◇ ◇ ◇ ◇

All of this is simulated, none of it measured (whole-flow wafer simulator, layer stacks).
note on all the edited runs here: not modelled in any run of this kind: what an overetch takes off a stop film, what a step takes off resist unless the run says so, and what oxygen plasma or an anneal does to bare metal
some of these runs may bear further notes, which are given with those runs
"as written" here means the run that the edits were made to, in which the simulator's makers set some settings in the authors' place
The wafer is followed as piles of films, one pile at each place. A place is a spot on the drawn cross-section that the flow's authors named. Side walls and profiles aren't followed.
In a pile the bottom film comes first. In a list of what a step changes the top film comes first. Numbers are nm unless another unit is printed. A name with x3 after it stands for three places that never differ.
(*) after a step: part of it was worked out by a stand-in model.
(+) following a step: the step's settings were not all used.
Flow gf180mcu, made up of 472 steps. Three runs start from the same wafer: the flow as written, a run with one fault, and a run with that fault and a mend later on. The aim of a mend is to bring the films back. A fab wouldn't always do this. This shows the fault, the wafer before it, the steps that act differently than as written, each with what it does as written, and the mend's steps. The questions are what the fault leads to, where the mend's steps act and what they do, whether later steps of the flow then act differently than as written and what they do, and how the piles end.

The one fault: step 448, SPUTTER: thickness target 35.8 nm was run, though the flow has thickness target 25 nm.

◇ ◇ ◇ ◇

* Work instruction *
Each line above must be reproduced exactly as it stands.

* Exercise result *
All of this is simulated, none of it measured (whole-flow wafer simulator, layer stacks).
note on all the edited runs here: not modelled in any run of this kind: what an overetch takes off a stop film, what a step takes off resist unless the run says so, and what oxygen plasma or an anneal does to bare metal
some of these runs may bear further notes, which are given with those runs
"as written" here means the run that the edits were made to, in which the simulator's makers set some settings in the authors' place
The wafer is followed as piles of films, one pile at each place. A place is a spot on the drawn cross-section that the flow's authors named. Side walls and profiles aren't followed.
In a pile the bottom film comes first. In a list of what a step changes the top film comes first. Numbers are nm unless another unit is printed. A name with x3 after it stands for three places that never differ.
(*) after a step: part of it was worked out by a stand-in model.
(+) following a step: the step's settings were not all used.
Flow gf180mcu, made up of 472 steps. Three runs start from the same wafer: the flow as written, a run with one fault, and a run with that fault and a mend later on. The aim of a mend is to bring the films back. A fab wouldn't always do this. This shows the fault, the wafer before it, the steps that act differently than as written, each with what it does as written, and the mend's steps. The questions are what the fault leads to, where the mend's steps act and what they do, whether later steps of the flow then act differently than as written and what they do, and how the piles end.

The one fault: step 448, SPUTTER: thickness target 35.8 nm was run, though the flow has thickness target 25 nm.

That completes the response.